• _BRIEF_
The expected output is exactly the lines below, starting at the line with "thickness of the incoming film, nm: 710.0" and ending at the line with "The tool's hidden", both included; no other line belongs in it.

-- Opening Marker --

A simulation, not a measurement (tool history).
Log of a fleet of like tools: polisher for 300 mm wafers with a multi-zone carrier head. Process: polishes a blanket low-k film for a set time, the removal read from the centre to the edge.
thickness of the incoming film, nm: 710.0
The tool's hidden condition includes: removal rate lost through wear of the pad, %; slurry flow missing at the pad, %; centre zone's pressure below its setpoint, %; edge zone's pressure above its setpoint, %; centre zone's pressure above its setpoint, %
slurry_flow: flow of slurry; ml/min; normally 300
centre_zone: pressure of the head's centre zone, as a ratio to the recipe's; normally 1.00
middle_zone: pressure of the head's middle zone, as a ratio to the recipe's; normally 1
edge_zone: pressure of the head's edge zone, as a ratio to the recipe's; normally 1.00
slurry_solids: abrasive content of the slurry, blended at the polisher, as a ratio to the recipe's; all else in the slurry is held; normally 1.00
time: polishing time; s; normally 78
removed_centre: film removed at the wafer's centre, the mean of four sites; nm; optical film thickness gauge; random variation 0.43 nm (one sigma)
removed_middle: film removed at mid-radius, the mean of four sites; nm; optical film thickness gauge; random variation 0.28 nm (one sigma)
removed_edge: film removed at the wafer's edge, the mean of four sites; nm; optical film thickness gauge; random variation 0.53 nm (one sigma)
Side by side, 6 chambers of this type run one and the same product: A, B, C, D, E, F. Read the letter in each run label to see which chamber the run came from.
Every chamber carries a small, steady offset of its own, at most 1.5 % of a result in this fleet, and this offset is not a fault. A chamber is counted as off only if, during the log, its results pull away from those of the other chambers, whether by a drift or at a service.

-- Closing Marker --

• _EXPECTED ANSWER_
thickness of the incoming film, nm: 710.0
The tool's hidden condition includes: removal rate lost through wear of the pad, %; slurry flow missing at the pad, %; centre zone's pressure below its setpoint, %; edge zone's pressure above its setpoint, %; centre zone's pressure above its setpoint, %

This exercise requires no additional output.